**Source data**.
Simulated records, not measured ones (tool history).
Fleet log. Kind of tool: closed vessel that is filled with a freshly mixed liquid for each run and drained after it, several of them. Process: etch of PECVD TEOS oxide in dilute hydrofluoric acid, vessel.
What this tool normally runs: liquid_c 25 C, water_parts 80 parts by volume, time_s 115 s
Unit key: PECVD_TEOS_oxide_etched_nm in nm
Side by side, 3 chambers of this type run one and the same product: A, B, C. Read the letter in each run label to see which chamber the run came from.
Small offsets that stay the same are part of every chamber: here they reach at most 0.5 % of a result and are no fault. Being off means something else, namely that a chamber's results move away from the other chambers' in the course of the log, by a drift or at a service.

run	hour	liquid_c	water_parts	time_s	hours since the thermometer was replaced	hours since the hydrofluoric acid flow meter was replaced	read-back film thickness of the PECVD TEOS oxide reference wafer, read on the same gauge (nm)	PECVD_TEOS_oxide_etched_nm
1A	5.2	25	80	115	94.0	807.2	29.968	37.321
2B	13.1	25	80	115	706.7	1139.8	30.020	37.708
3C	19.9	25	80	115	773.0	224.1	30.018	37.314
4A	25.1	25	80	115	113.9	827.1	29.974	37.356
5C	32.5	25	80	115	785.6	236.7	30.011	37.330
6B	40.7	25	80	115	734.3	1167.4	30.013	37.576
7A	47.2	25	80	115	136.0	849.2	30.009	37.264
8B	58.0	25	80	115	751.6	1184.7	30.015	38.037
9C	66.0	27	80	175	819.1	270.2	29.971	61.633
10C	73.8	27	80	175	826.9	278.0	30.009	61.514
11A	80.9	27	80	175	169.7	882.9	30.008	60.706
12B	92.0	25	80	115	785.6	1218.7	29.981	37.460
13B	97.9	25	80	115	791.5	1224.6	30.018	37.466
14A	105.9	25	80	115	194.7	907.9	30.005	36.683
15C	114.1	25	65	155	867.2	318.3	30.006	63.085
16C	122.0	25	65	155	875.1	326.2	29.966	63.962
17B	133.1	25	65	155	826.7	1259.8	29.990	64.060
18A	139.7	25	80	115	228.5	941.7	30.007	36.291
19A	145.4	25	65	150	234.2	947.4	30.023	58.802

**Exercise**. An exact copy of the lines above, from the one containing "What this tool" down to the one containing "Side by side, 3" and including both, is the whole answer; retype it and nothing else.

**Your solution**.
What this tool normally runs: liquid_c 25 C, water_parts 80 parts by volume, time_s 115 s
Unit key: PECVD_TEOS_oxide_etched_nm in nm
Side by side, 3 chambers of this type run one and the same product: A, B, C. Read the letter in each run label to see which chamber the run came from.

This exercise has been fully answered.